### [Records provided]
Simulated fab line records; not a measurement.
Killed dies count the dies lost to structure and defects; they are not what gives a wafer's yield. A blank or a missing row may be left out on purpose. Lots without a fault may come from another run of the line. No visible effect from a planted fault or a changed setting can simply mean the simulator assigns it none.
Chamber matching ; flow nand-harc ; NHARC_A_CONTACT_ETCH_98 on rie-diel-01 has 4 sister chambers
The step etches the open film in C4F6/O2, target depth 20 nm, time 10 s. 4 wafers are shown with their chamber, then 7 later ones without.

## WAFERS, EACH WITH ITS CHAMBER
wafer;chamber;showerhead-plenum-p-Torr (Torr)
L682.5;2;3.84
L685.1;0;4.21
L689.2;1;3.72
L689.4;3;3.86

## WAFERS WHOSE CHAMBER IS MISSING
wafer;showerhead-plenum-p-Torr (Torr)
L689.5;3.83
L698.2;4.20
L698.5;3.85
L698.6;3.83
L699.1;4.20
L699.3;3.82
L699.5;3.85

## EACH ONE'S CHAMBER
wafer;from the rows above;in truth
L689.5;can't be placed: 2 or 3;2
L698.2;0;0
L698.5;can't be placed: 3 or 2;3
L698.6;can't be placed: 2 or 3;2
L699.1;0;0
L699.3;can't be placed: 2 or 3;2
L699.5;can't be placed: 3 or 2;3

### [Task item]
Output each line of the entries exactly, so that nothing is lost.

### [Exercise result]
Simulated fab line records; not a measurement.
Killed dies count the dies lost to structure and defects; they are not what gives a wafer's yield. A blank or a missing row may be left out on purpose. Lots without a fault may come from another run of the line. No visible effect from a planted fault or a changed setting can simply mean the simulator assigns it none.
Chamber matching ; flow nand-harc ; NHARC_A_CONTACT_ETCH_98 on rie-diel-01 has 4 sister chambers
The step etches the open film in C4F6/O2, target depth 20 nm, time 10 s. 4 wafers are shown with their chamber, then 7 later ones without.

## WAFERS, EACH WITH ITS CHAMBER
wafer;chamber;showerhead-plenum-p-Torr (Torr)
L682.5;2;3.84
L685.1;0;4.21
L689.2;1;3.72
L689.4;3;3.86

## WAFERS WHOSE CHAMBER IS MISSING
wafer;showerhead-plenum-p-Torr (Torr)
L689.5;3.83
L698.2;4.20
L698.5;3.85
L698.6;3.83
L699.1;4.20
L699.3;3.82
L699.5;3.85

## EACH ONE'S CHAMBER
wafer;from the rows above;in truth
L689.5;can't be placed: 2 or 3;2
L698.2;0;0
L698.5;can't be placed: 3 or 2;3
L698.6;can't be placed: 2 or 3;2
L699.1;0;0
L699.3;can't be placed: 2 or 3;2
L699.5;can't be placed: 3 or 2;3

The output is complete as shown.